## Work request:
Give the data back exactly as it stands.

## Provided material:
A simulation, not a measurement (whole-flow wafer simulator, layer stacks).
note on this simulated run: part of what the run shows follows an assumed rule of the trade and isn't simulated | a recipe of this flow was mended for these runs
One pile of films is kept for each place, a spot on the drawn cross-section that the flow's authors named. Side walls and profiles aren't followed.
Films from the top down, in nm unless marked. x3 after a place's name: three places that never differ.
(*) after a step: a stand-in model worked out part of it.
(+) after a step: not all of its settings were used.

## Your solution:
A simulation, not a measurement (whole-flow wafer simulator, layer stacks).
note on this simulated run: part of what the run shows follows an assumed rule of the trade and isn't simulated | a recipe of this flow was mended for these runs
One pile of films is kept for each place, a spot on the drawn cross-section that the flow's authors named. Side walls and profiles aren't followed.
Films from the top down, in nm unless marked. x3 after a place's name: three places that never differ.
(*) after a step: a stand-in model worked out part of it.
(+) after a step: not all of its settings were used.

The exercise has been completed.